● DATA SUPPLIED:
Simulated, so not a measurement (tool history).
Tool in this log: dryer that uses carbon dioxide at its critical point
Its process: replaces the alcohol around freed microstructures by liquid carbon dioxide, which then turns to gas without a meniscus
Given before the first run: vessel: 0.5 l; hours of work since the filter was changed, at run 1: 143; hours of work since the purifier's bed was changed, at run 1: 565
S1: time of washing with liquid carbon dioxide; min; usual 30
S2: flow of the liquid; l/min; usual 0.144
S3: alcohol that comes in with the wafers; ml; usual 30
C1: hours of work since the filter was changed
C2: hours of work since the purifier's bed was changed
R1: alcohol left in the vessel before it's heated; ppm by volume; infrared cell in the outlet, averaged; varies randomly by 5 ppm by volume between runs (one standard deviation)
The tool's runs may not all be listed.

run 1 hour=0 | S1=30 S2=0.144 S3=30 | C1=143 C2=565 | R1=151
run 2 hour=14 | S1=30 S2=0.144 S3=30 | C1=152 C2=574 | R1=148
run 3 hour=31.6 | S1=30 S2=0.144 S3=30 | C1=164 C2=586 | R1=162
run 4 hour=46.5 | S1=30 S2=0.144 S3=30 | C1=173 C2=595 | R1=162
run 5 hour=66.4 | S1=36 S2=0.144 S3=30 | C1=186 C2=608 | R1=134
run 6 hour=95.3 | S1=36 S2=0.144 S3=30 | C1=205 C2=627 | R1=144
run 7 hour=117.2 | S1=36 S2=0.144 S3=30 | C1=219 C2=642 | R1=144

● ASSIGNMENT:
Give back exactly the lines above, from the line containing "Given before the" through the line containing "C1: hours of", with both end lines and nothing more.

● PROBLEM SOLUTION:
Given before the first run: vessel: 0.5 l; hours of work since the filter was changed, at run 1: 143; hours of work since the purifier's bed was changed, at run 1: 565
S1: time of washing with liquid carbon dioxide; min; usual 30
S2: flow of the liquid; l/min; usual 0.144
S3: alcohol that comes in with the wafers; ml; usual 30
C1: hours of work since the filter was changed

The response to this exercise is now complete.